▶ **Work request**
Repeat only the lines running from the beginning of the material through the line that contains "note on this".

--------------------
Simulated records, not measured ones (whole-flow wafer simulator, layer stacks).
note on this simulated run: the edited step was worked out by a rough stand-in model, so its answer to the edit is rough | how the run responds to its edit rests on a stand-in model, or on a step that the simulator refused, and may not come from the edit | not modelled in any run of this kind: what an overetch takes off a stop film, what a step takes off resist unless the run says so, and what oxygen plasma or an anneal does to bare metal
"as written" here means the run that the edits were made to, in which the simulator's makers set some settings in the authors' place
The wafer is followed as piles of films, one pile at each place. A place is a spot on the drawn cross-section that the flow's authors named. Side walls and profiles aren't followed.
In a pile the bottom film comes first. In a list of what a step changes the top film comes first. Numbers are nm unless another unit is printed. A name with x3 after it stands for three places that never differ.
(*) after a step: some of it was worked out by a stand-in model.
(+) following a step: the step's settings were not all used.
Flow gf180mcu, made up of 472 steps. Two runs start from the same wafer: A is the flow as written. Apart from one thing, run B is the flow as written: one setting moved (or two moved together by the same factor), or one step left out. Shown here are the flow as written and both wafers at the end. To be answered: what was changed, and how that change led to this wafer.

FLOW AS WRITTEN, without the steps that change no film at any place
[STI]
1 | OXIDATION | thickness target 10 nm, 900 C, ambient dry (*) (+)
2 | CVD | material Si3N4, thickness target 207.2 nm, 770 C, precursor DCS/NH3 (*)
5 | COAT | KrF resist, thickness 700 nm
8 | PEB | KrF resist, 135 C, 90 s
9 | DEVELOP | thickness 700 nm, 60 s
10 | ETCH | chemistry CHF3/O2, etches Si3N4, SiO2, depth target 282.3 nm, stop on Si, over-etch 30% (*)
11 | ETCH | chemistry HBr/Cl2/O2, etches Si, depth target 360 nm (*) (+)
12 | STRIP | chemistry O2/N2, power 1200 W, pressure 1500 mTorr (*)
--------------------

▶ **Response**
Simulated records, not measured ones (whole-flow wafer simulator, layer stacks).
note on this simulated run: the edited step was worked out by a rough stand-in model, so its answer to the edit is rough | how the run responds to its edit rests on a stand-in model, or on a step that the simulator refused, and may not come from the edit | not modelled in any run of this kind: what an overetch takes off a stop film, what a step takes off resist unless the run says so, and what oxygen plasma or an anneal does to bare metal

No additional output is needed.